INFORMATION:
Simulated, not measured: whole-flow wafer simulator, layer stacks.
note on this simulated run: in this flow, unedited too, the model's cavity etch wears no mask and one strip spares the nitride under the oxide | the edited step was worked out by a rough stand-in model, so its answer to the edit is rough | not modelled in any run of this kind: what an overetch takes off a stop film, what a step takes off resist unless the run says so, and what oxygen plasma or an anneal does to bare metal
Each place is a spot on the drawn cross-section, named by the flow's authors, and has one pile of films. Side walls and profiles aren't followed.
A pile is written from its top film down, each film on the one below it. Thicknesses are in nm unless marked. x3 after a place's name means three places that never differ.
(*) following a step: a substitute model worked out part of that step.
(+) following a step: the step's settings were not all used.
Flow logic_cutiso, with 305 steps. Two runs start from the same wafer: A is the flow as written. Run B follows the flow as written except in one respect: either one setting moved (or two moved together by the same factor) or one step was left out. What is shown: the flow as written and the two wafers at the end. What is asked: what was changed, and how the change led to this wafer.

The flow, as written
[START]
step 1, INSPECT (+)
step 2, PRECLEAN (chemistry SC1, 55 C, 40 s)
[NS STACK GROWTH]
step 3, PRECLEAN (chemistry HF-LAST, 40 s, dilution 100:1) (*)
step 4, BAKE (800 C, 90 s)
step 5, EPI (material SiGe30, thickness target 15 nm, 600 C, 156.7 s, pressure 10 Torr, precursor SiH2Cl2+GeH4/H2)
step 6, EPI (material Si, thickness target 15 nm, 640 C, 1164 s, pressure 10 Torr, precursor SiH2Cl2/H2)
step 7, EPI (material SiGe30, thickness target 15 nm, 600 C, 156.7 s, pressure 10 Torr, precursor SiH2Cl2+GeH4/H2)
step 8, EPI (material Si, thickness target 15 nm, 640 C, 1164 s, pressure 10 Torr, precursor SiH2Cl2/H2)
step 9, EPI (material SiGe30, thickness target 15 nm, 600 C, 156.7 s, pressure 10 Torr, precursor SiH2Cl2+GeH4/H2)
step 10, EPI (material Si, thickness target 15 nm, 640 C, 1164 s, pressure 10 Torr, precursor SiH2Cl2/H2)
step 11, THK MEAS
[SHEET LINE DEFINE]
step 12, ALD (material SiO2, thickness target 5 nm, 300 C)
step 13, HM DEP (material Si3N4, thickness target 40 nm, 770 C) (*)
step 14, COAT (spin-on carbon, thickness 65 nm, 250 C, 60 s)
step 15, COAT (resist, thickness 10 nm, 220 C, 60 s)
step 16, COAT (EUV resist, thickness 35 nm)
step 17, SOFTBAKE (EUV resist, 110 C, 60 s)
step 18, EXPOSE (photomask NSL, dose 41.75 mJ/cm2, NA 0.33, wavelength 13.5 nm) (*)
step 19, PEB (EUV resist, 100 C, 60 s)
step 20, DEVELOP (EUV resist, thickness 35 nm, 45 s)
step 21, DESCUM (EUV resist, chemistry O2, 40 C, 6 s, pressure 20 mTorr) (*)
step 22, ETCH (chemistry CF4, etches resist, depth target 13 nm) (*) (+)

ACTION ITEM: From the very first line of the records down to the line with "(+) following a", please write out each line exactly, including both ends and no other lines.

EXERCISE RESULT:
Simulated, not measured: whole-flow wafer simulator, layer stacks.
note on this simulated run: in this flow, unedited too, the model's cavity etch wears no mask and one strip spares the nitride under the oxide | the edited step was worked out by a rough stand-in model, so its answer to the edit is rough | not modelled in any run of this kind: what an overetch takes off a stop film, what a step takes off resist unless the run says so, and what oxygen plasma or an anneal does to bare metal
Each place is a spot on the drawn cross-section, named by the flow's authors, and has one pile of films. Side walls and profiles aren't followed.
A pile is written from its top film down, each film on the one below it. Thicknesses are in nm unless marked. x3 after a place's name means three places that never differ.
(*) following a step: a substitute model worked out part of that step.
(+) following a step: the step's settings were not all used.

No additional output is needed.